## ACTIVITY
Every line of the data below should be retyped exactly.

## DATASET CONTENT
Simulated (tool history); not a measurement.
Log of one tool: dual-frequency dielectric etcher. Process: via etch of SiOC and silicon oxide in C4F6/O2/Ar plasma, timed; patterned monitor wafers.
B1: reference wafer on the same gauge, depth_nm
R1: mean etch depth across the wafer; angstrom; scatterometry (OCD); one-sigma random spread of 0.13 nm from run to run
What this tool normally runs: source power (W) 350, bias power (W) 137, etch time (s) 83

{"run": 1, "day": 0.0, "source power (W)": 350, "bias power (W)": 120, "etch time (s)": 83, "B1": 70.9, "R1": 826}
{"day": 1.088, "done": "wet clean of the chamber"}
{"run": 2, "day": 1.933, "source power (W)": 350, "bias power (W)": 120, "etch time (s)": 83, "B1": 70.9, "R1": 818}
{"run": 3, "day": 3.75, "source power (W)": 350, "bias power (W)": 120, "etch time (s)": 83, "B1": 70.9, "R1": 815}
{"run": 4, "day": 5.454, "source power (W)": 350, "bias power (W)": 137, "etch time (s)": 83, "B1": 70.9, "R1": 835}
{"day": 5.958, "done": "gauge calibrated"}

## WRITTEN SOLUTION
Simulated (tool history); not a measurement.
Log of one tool: dual-frequency dielectric etcher. Process: via etch of SiOC and silicon oxide in C4F6/O2/Ar plasma, timed; patterned monitor wafers.
B1: reference wafer on the same gauge, depth_nm
R1: mean etch depth across the wafer; angstrom; scatterometry (OCD); one-sigma random spread of 0.13 nm from run to run
What this tool normally runs: source power (W) 350, bias power (W) 137, etch time (s) 83

{"run": 1, "day": 0.0, "source power (W)": 350, "bias power (W)": 120, "etch time (s)": 83, "B1": 70.9, "R1": 826}
{"day": 1.088, "done": "wet clean of the chamber"}
{"run": 2, "day": 1.933, "source power (W)": 350, "bias power (W)": 120, "etch time (s)": 83, "B1": 70.9, "R1": 818}
{"run": 3, "day": 3.75, "source power (W)": 350, "bias power (W)": 120, "etch time (s)": 83, "B1": 70.9, "R1": 815}
{"run": 4, "day": 5.454, "source power (W)": 350, "bias power (W)": 137, "etch time (s)": 83, "B1": 70.9, "R1": 835}
{"day": 5.958, "done": "gauge calibrated"}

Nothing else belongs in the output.